● **EXTRACTED RECORDS**
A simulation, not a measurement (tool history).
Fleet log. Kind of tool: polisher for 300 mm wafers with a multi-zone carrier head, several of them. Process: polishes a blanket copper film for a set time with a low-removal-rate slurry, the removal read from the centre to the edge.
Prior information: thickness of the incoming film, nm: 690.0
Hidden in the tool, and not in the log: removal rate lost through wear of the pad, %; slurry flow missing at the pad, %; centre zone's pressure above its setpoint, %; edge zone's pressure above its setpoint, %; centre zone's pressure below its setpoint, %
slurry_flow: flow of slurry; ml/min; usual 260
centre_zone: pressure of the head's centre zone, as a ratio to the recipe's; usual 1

● **WORK INSTRUCTION**
Retype every line of the listing exactly as it appears.

● **WRITTEN REPLY**
A simulation, not a measurement (tool history).
Fleet log. Kind of tool: polisher for 300 mm wafers with a multi-zone carrier head, several of them. Process: polishes a blanket copper film for a set time with a low-removal-rate slurry, the removal read from the centre to the edge.
Prior information: thickness of the incoming film, nm: 690.0
Hidden in the tool, and not in the log: removal rate lost through wear of the pad, %; slurry flow missing at the pad, %; centre zone's pressure above its setpoint, %; edge zone's pressure above its setpoint, %; centre zone's pressure below its setpoint, %
slurry_flow: flow of slurry; ml/min; usual 260
centre_zone: pressure of the head's centre zone, as a ratio to the recipe's; usual 1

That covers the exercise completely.